• **EXCERPTED DATA**
== == ==
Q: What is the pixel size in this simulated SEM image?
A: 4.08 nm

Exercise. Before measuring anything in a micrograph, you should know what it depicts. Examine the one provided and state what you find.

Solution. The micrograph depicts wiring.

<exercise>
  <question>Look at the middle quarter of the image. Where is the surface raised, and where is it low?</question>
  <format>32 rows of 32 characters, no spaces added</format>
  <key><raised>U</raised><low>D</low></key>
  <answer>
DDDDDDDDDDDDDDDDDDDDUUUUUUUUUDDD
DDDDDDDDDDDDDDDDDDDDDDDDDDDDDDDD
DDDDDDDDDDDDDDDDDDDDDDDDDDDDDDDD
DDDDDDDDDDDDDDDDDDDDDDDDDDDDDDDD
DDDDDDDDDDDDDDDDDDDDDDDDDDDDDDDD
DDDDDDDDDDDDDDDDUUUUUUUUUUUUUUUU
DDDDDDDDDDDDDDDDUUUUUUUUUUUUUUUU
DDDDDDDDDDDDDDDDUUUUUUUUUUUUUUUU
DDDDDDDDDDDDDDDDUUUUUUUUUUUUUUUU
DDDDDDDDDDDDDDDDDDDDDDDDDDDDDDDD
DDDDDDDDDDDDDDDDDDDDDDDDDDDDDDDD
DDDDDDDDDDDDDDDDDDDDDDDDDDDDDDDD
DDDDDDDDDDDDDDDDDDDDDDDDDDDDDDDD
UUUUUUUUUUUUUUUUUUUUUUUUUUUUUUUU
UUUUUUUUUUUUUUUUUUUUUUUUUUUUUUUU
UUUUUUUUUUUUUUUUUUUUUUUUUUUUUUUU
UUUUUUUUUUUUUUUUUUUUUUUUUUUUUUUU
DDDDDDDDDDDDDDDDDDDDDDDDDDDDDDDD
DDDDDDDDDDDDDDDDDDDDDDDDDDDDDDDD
== == ==

• **REQUIRED ACTION**
All lines above from the one holding "Exercise. Before measuring" to the one holding "<format>32 rows of", inclusive, are to be copied exactly; no other line is wanted.

• **RESPONSE BOX**
Exercise. Before measuring anything in a micrograph, you should know what it depicts. Examine the one provided and state what you find.

Solution. The micrograph depicts wiring.

<exercise>
  <question>Look at the middle quarter of the image. Where is the surface raised, and where is it low?</question>
  <format>32 rows of 32 characters, no spaces added</format>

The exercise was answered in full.